====== RECORD SET

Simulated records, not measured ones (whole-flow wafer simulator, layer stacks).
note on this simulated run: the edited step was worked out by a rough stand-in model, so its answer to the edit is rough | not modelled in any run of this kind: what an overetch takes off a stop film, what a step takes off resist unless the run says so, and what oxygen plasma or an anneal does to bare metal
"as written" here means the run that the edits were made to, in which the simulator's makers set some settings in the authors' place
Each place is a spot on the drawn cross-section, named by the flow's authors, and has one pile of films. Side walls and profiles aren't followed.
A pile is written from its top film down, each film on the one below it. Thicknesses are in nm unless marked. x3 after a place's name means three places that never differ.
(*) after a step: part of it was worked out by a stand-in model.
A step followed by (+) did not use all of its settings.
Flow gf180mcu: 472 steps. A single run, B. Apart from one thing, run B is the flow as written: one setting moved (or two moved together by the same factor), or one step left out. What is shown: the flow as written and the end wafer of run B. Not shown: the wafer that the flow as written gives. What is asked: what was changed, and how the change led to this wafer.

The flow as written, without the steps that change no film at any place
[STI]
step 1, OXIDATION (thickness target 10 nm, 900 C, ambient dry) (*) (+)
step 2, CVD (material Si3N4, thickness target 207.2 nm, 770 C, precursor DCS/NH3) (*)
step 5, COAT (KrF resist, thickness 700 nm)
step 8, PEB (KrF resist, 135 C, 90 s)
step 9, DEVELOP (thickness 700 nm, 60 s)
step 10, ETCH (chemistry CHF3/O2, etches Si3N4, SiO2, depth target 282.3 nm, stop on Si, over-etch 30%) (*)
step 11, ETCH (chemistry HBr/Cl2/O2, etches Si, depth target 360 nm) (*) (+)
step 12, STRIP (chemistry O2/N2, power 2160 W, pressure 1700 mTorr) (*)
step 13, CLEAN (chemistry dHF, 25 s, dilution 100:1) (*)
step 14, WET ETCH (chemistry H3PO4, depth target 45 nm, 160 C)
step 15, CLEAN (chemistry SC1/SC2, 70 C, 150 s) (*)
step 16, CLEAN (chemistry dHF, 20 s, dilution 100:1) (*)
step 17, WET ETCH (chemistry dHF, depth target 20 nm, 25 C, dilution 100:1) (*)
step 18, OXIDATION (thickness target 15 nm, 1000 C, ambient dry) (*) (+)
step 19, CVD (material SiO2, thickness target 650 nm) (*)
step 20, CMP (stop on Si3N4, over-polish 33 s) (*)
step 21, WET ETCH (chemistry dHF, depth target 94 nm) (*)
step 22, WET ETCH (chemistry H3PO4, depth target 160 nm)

============

WORK ITEM
Beginning with the first line of the entries, repeat each line exactly until you have reproduced the one containing "note on this", and add nothing further.

PROBLEM SOLUTION
Simulated records, not measured ones (whole-flow wafer simulator, layer stacks).
note on this simulated run: the edited step was worked out by a rough stand-in model, so its answer to the edit is rough | not modelled in any run of this kind: what an overetch takes off a stop film, what a step takes off resist unless the run says so, and what oxygen plasma or an anneal does to bare metal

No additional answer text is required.